(EXTRACTED INFORMATION begins)

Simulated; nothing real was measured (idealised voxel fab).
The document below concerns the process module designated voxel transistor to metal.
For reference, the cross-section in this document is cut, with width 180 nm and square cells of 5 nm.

(EXTRACTED INFORMATION ends)

▸ **WORK REQUEST**
Give back the complete data exactly as supplied.

▸ **EXPECTED ANSWER**
Simulated; nothing real was measured (idealised voxel fab).
The document below concerns the process module designated voxel transistor to metal.
For reference, the cross-section in this document is cut, with width 180 nm and square cells of 5 nm.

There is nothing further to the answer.